Excerpted records:
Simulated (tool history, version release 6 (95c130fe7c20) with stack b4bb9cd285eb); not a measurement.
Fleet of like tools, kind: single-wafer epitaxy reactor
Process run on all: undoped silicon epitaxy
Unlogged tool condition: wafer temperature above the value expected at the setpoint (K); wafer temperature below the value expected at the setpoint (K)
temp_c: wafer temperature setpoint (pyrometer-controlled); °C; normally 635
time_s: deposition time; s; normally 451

Work request:
Restate the whole listing word for word so that no line differs from the original.

Response:
Simulated (tool history, version release 6 (95c130fe7c20) with stack b4bb9cd285eb); not a measurement.
Fleet of like tools, kind: single-wafer epitaxy reactor
Process run on all: undoped silicon epitaxy
Unlogged tool condition: wafer temperature above the value expected at the setpoint (K); wafer temperature below the value expected at the setpoint (K)
temp_c: wafer temperature setpoint (pyrometer-controlled); °C; normally 635
time_s: deposition time; s; normally 451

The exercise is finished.